#### Task item
Your task is to copy every line of this material exactly.

#### Recorded information
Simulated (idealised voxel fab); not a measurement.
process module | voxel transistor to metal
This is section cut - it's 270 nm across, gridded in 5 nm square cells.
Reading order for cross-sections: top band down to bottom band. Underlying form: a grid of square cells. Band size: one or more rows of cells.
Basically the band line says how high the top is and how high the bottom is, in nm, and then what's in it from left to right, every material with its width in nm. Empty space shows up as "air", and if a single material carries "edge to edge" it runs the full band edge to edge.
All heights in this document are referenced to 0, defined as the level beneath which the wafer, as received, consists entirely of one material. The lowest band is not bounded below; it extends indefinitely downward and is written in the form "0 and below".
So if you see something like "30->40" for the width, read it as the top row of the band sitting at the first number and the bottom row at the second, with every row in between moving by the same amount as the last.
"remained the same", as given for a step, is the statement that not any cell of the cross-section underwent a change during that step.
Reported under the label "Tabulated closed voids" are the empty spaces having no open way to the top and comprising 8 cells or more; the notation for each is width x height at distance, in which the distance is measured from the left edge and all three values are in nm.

#### Answer area
Simulated (idealised voxel fab); not a measurement.
process module | voxel transistor to metal
This is section cut - it's 270 nm across, gridded in 5 nm square cells.
Reading order for cross-sections: top band down to bottom band. Underlying form: a grid of square cells. Band size: one or more rows of cells.
Basically the band line says how high the top is and how high the bottom is, in nm, and then what's in it from left to right, every material with its width in nm. Empty space shows up as "air", and if a single material carries "edge to edge" it runs the full band edge to edge.
All heights in this document are referenced to 0, defined as the level beneath which the wafer, as received, consists entirely of one material. The lowest band is not bounded below; it extends indefinitely downward and is written in the form "0 and below".
So if you see something like "30->40" for the width, read it as the top row of the band sitting at the first number and the bottom row at the second, with every row in between moving by the same amount as the last.
"remained the same", as given for a step, is the statement that not any cell of the cross-section underwent a change during that step.
Reported under the label "Tabulated closed voids" are the empty spaces having no open way to the top and comprising 8 cells or more; the notation for each is width x height at distance, in which the distance is measured from the left edge and all three values are in nm.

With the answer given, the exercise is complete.